■ RECORD SET:
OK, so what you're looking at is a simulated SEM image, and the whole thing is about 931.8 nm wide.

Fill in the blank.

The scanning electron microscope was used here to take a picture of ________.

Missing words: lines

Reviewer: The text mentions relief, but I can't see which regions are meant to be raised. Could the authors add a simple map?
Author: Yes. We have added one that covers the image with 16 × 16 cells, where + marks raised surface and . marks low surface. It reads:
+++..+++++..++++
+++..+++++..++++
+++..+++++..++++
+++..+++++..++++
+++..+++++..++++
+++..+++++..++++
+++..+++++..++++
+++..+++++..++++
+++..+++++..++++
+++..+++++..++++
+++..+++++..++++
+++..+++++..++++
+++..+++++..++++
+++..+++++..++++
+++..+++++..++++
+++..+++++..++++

■ WORK INSTRUCTION: From the opening line of the data above through the line holding "Missing words: lines", give every line again exactly as it stands.

■ REPLY:
OK, so what you're looking at is a simulated SEM image, and the whole thing is about 931.8 nm wide.

Fill in the blank.

The scanning electron microscope was used here to take a picture of ________.

Missing words: lines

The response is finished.